=== WORK INSTRUCTION ===
Restate the listing below with no word altered.

=== RECORDS PROVIDED ===
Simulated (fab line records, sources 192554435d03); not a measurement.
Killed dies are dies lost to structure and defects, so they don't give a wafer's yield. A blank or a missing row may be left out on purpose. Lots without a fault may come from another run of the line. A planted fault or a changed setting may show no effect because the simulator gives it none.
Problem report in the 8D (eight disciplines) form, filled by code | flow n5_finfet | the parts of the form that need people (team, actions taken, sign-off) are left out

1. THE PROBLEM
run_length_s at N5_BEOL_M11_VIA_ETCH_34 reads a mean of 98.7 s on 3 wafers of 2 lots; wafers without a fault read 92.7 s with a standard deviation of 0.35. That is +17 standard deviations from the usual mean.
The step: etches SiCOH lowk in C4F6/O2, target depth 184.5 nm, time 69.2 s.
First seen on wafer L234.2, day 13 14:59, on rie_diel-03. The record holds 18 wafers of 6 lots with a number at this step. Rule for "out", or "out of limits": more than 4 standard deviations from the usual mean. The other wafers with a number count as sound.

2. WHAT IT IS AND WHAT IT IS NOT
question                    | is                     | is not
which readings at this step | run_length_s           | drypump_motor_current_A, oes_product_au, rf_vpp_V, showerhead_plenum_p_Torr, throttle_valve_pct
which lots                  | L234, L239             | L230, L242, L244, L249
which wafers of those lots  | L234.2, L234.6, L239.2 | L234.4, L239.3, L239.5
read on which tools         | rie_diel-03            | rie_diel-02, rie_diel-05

=== TASK OUTPUT ===
Simulated (fab line records, sources 192554435d03); not a measurement.
Killed dies are dies lost to structure and defects, so they don't give a wafer's yield. A blank or a missing row may be left out on purpose. Lots without a fault may come from another run of the line. A planted fault or a changed setting may show no effect because the simulator gives it none.
Problem report in the 8D (eight disciplines) form, filled by code | flow n5_finfet | the parts of the form that need people (team, actions taken, sign-off) are left out

1. THE PROBLEM
run_length_s at N5_BEOL_M11_VIA_ETCH_34 reads a mean of 98.7 s on 3 wafers of 2 lots; wafers without a fault read 92.7 s with a standard deviation of 0.35. That is +17 standard deviations from the usual mean.
The step: etches SiCOH lowk in C4F6/O2, target depth 184.5 nm, time 69.2 s.
First seen on wafer L234.2, day 13 14:59, on rie_diel-03. The record holds 18 wafers of 6 lots with a number at this step. Rule for "out", or "out of limits": more than 4 standard deviations from the usual mean. The other wafers with a number count as sound.

2. WHAT IT IS AND WHAT IT IS NOT
question                    | is                     | is not
which readings at this step | run_length_s           | drypump_motor_current_A, oes_product_au, rf_vpp_V, showerhead_plenum_p_Torr, throttle_valve_pct
which lots                  | L234, L239             | L230, L242, L244, L249
which wafers of those lots  | L234.2, L234.6, L239.2 | L234.4, L239.3, L239.5
read on which tools         | rie_diel-03            | rie_diel-02, rie_diel-05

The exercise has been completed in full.